Supplied data:

☆ ☆ ☆

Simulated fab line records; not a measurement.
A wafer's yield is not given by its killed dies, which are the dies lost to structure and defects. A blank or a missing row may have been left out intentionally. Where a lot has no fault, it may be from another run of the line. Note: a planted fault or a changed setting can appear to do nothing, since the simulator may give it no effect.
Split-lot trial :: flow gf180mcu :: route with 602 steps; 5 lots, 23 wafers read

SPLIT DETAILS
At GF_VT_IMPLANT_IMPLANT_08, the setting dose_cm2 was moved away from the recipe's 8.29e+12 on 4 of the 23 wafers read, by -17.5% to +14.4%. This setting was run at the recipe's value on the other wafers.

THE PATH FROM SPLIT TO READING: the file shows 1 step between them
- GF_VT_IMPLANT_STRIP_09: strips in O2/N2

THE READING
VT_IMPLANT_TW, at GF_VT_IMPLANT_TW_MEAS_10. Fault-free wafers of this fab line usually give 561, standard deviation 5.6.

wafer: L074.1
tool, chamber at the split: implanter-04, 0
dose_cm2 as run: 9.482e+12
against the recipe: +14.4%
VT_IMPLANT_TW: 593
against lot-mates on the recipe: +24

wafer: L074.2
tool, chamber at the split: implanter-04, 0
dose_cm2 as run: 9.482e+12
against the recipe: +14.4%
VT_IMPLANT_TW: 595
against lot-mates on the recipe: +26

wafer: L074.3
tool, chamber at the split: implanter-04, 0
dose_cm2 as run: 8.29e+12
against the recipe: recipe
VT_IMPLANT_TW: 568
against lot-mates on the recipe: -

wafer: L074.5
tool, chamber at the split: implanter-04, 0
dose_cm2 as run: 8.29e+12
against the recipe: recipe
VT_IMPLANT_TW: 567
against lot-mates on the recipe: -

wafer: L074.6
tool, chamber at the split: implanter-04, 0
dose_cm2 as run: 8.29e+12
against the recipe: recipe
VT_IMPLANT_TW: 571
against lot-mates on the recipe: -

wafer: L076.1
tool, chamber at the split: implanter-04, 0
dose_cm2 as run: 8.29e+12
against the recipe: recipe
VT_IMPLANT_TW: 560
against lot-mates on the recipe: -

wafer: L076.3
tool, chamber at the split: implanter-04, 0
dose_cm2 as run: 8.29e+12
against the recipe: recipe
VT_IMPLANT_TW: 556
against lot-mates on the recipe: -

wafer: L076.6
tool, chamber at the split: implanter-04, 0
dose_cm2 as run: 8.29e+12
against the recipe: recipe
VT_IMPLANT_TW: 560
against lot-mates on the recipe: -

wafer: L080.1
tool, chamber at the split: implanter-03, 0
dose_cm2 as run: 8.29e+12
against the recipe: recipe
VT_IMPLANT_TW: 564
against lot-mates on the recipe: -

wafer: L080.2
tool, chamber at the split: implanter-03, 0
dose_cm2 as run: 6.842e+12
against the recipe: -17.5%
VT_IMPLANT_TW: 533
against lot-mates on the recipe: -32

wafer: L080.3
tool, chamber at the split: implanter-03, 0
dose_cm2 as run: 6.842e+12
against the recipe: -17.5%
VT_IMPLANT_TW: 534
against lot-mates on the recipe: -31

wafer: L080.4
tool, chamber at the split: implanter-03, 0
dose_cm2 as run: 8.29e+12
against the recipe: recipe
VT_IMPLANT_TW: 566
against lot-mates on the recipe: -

☆ ☆ ☆

Assignment: Give back exactly the lines from the beginning of the records through the line containing "against lot-mates on the recipe: +26", and only those.

Response area:
Simulated fab line records; not a measurement.
A wafer's yield is not given by its killed dies, which are the dies lost to structure and defects. A blank or a missing row may have been left out intentionally. Where a lot has no fault, it may be from another run of the line. Note: a planted fault or a changed setting can appear to do nothing, since the simulator may give it no effect.
Split-lot trial :: flow gf180mcu :: route with 602 steps; 5 lots, 23 wafers read

SPLIT DETAILS
At GF_VT_IMPLANT_IMPLANT_08, the setting dose_cm2 was moved away from the recipe's 8.29e+12 on 4 of the 23 wafers read, by -17.5% to +14.4%. This setting was run at the recipe's value on the other wafers.

THE PATH FROM SPLIT TO READING: the file shows 1 step between them
- GF_VT_IMPLANT_STRIP_09: strips in O2/N2

THE READING
VT_IMPLANT_TW, at GF_VT_IMPLANT_TW_MEAS_10. Fault-free wafers of this fab line usually give 561, standard deviation 5.6.

wafer: L074.1
tool, chamber at the split: implanter-04, 0
dose_cm2 as run: 9.482e+12
against the recipe: +14.4%
VT_IMPLANT_TW: 593
against lot-mates on the recipe: +24

wafer: L074.2
tool, chamber at the split: implanter-04, 0
dose_cm2 as run: 9.482e+12
against the recipe: +14.4%
VT_IMPLANT_TW: 595
against lot-mates on the recipe: +26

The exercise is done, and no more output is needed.